▸ Brief
It is required that all of the data be written out exactly.

▸ Study material
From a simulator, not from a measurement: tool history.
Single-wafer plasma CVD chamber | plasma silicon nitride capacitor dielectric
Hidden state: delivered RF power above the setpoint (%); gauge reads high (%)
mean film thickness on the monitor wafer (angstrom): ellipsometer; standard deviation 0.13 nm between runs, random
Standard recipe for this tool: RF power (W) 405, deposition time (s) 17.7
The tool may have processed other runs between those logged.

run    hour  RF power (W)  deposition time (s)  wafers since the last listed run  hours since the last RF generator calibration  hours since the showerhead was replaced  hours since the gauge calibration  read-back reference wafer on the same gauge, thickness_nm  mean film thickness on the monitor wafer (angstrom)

▸ Solution
From a simulator, not from a measurement: tool history.
Single-wafer plasma CVD chamber | plasma silicon nitride capacitor dielectric
Hidden state: delivered RF power above the setpoint (%); gauge reads high (%)
mean film thickness on the monitor wafer (angstrom): ellipsometer; standard deviation 0.13 nm between runs, random
Standard recipe for this tool: RF power (W) 405, deposition time (s) 17.7
The tool may have processed other runs between those logged.

run    hour  RF power (W)  deposition time (s)  wafers since the last listed run  hours since the last RF generator calibration  hours since the showerhead was replaced  hours since the gauge calibration  read-back reference wafer on the same gauge, thickness_nm  mean film thickness on the monitor wafer (angstrom)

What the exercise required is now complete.